*Supplied material*.
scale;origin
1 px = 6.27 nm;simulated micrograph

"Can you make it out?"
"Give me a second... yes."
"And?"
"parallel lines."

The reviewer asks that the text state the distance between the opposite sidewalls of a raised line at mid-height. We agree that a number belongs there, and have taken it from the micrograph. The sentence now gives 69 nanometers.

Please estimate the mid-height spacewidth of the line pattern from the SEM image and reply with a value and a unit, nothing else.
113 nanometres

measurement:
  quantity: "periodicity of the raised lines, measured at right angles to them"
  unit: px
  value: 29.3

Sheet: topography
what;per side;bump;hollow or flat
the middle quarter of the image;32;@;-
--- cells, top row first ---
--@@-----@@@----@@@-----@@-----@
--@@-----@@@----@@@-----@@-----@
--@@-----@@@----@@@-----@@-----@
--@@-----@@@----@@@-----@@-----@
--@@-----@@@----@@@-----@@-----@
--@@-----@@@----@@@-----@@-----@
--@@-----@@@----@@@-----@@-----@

*Requirement*.
The only acceptable answer is the full set of entries, repeated exactly.

*Task solution*.
scale;origin
1 px = 6.27 nm;simulated micrograph

"Can you make it out?"
"Give me a second... yes."
"And?"
"parallel lines."

The reviewer asks that the text state the distance between the opposite sidewalls of a raised line at mid-height. We agree that a number belongs there, and have taken it from the micrograph. The sentence now gives 69 nanometers.

Please estimate the mid-height spacewidth of the line pattern from the SEM image and reply with a value and a unit, nothing else.
113 nanometres

measurement:
  quantity: "periodicity of the raised lines, measured at right angles to them"
  unit: px
  value: 29.3

Sheet: topography
what;per side;bump;hollow or flat
the middle quarter of the image;32;@;-
--- cells, top row first ---
--@@-----@@@----@@@-----@@-----@
--@@-----@@@----@@@-----@@-----@
--@@-----@@@----@@@-----@@-----@
--@@-----@@@----@@@-----@@-----@
--@@-----@@@----@@@-----@@-----@
--@@-----@@@----@@@-----@@-----@
--@@-----@@@----@@@-----@@-----@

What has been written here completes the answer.